■ WORK ITEM
The data below must be copied in full and without any change.

■ GIVEN INFORMATION
____________________

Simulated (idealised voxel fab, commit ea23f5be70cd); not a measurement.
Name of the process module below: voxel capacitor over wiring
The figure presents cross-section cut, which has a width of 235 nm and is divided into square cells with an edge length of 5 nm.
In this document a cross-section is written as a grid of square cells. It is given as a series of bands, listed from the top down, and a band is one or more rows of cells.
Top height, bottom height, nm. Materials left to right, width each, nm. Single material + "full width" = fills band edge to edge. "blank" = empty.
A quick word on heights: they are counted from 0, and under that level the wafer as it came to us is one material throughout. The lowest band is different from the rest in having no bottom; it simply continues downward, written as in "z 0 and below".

____________________

■ ANSWER BOX
Simulated (idealised voxel fab, commit ea23f5be70cd); not a measurement.
Name of the process module below: voxel capacitor over wiring
The figure presents cross-section cut, which has a width of 235 nm and is divided into square cells with an edge length of 5 nm.
In this document a cross-section is written as a grid of square cells. It is given as a series of bands, listed from the top down, and a band is one or more rows of cells.
Top height, bottom height, nm. Materials left to right, width each, nm. Single material + "full width" = fills band edge to edge. "blank" = empty.
A quick word on heights: they are counted from 0, and under that level the wafer as it came to us is one material throughout. The lowest band is different from the rest in having no bottom; it simply continues downward, written as in "z 0 and below".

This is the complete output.